Task item
Stopping right after the line with "R4: thickness taken", please reproduce the material below exactly from its first line.

Listed records
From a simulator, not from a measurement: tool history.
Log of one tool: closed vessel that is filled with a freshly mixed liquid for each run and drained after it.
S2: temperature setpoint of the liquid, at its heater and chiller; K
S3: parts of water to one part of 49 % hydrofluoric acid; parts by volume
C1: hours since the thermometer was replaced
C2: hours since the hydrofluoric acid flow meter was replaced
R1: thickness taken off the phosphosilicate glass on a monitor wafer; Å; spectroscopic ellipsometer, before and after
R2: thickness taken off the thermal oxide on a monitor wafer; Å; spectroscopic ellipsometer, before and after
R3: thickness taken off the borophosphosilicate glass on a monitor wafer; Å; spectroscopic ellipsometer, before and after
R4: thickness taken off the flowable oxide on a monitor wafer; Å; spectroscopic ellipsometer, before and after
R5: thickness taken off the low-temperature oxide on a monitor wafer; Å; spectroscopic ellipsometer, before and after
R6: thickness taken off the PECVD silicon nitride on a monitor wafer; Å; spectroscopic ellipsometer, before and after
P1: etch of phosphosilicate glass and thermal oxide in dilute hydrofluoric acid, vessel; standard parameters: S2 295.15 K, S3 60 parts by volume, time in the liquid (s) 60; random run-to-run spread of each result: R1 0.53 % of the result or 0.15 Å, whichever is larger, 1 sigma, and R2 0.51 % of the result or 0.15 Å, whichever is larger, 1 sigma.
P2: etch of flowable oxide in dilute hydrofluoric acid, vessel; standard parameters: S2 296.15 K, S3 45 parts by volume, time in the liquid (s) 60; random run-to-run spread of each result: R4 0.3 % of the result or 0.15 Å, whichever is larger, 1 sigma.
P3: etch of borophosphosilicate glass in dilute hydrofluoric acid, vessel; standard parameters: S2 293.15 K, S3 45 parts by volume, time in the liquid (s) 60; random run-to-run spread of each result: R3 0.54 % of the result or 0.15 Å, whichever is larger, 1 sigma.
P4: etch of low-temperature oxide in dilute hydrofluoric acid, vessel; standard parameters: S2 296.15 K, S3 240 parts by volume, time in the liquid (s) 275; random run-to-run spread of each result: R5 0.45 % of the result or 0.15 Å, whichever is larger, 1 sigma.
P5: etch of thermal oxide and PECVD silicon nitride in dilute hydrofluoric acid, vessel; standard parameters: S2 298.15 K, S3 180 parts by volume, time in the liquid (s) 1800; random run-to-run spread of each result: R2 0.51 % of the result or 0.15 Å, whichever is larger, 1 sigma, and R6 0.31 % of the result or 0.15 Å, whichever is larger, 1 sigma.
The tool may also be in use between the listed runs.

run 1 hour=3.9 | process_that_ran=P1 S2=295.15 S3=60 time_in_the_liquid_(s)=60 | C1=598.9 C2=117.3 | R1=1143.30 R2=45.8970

Exercise response
From a simulator, not from a measurement: tool history.
Log of one tool: closed vessel that is filled with a freshly mixed liquid for each run and drained after it.
S2: temperature setpoint of the liquid, at its heater and chiller; K
S3: parts of water to one part of 49 % hydrofluoric acid; parts by volume
C1: hours since the thermometer was replaced
C2: hours since the hydrofluoric acid flow meter was replaced
R1: thickness taken off the phosphosilicate glass on a monitor wafer; Å; spectroscopic ellipsometer, before and after
R2: thickness taken off the thermal oxide on a monitor wafer; Å; spectroscopic ellipsometer, before and after
R3: thickness taken off the borophosphosilicate glass on a monitor wafer; Å; spectroscopic ellipsometer, before and after
R4: thickness taken off the flowable oxide on a monitor wafer; Å; spectroscopic ellipsometer, before and after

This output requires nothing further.